◆ **Brief**
Only the lines from the top of the following listing through the line with "Solution. The micrograph" belong in your answer, exactly as written.

◆ **Data for analysis**

===

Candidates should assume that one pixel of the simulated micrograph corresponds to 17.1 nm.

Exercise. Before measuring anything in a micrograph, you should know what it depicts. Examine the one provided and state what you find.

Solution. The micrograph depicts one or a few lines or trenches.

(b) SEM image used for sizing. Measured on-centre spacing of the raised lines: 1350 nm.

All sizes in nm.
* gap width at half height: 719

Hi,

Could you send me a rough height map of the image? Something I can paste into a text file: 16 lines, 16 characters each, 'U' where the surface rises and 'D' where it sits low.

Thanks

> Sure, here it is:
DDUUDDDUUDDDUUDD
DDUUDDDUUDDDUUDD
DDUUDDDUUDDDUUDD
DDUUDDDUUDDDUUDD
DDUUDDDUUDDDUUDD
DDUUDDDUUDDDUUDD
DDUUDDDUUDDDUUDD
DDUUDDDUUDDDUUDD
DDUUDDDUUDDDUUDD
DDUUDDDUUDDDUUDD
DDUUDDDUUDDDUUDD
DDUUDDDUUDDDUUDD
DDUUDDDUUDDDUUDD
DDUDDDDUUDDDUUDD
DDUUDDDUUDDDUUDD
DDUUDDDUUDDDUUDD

===

◆ **Your solution**
Candidates should assume that one pixel of the simulated micrograph corresponds to 17.1 nm.

Exercise. Before measuring anything in a micrograph, you should know what it depicts. Examine the one provided and state what you find.

Solution. The micrograph depicts one or a few lines or trenches.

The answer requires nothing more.